★ ★ ★

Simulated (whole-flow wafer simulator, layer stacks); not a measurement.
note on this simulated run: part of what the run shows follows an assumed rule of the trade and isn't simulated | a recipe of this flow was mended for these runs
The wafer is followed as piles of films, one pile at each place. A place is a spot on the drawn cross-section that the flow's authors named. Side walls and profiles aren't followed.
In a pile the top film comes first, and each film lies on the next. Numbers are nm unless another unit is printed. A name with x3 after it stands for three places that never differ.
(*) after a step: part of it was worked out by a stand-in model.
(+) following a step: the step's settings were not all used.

★ ★ ★

Assignment: Please print out every record exactly as it is written.

Answer area:
Simulated (whole-flow wafer simulator, layer stacks); not a measurement.
note on this simulated run: part of what the run shows follows an assumed rule of the trade and isn't simulated | a recipe of this flow was mended for these runs
The wafer is followed as piles of films, one pile at each place. A place is a spot on the drawn cross-section that the flow's authors named. Side walls and profiles aren't followed.
In a pile the top film comes first, and each film lies on the next. Numbers are nm unless another unit is printed. A name with x3 after it stands for three places that never differ.
(*) after a step: part of it was worked out by a stand-in model.
(+) following a step: the step's settings were not all used.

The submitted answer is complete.